__WORK INSTRUCTION__:
Print all the entries exactly.

EXTRACTED DATA START
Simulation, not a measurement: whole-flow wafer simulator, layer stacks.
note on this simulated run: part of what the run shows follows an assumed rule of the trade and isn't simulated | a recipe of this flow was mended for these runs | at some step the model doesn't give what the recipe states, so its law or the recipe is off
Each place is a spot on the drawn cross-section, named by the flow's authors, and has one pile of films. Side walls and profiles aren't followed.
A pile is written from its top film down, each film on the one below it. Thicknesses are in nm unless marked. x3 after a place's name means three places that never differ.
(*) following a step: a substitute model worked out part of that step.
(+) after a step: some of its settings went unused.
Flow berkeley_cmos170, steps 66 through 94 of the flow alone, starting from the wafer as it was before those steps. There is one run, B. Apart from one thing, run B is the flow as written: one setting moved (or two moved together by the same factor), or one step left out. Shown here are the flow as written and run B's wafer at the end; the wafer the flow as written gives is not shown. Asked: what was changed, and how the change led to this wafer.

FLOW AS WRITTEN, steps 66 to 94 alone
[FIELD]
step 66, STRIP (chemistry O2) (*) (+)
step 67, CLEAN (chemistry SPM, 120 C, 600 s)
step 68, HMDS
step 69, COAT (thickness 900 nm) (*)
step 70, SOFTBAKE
EXTRACTED DATA END

__WRITTEN RESPONSE__:
Simulation, not a measurement: whole-flow wafer simulator, layer stacks.
note on this simulated run: part of what the run shows follows an assumed rule of the trade and isn't simulated | a recipe of this flow was mended for these runs | at some step the model doesn't give what the recipe states, so its law or the recipe is off
Each place is a spot on the drawn cross-section, named by the flow's authors, and has one pile of films. Side walls and profiles aren't followed.
A pile is written from its top film down, each film on the one below it. Thicknesses are in nm unless marked. x3 after a place's name means three places that never differ.
(*) following a step: a substitute model worked out part of that step.
(+) after a step: some of its settings went unused.
Flow berkeley_cmos170, steps 66 through 94 of the flow alone, starting from the wafer as it was before those steps. There is one run, B. Apart from one thing, run B is the flow as written: one setting moved (or two moved together by the same factor), or one step left out. Shown here are the flow as written and run B's wafer at the end; the wafer the flow as written gives is not shown. Asked: what was changed, and how the change led to this wafer.

FLOW AS WRITTEN, steps 66 to 94 alone
[FIELD]
step 66, STRIP (chemistry O2) (*) (+)
step 67, CLEAN (chemistry SPM, 120 C, 600 s)
step 68, HMDS
step 69, COAT (thickness 900 nm) (*)
step 70, SOFTBAKE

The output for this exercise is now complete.